* [Activity]: Transcribe exactly the lines that fall between the one holding "- horizontal extent 1923 nm" and the one holding "B: In the image?", inclusive, from the entries below.

* [Source data]:
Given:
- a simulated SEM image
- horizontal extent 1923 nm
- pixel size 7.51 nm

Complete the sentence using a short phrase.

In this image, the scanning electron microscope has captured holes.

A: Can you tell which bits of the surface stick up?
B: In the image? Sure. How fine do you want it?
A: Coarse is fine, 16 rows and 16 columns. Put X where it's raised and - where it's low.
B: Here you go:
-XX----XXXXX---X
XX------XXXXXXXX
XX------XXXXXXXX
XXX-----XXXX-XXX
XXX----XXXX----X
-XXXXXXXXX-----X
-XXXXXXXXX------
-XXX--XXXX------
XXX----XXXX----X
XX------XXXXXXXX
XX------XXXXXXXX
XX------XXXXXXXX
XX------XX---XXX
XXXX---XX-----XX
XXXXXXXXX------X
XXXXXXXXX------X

* [Exercise result]:
- horizontal extent 1923 nm
- pixel size 7.51 nm

Complete the sentence using a short phrase.

In this image, the scanning electron microscope has captured holes.

A: Can you tell which bits of the surface stick up?
B: In the image? Sure. How fine do you want it?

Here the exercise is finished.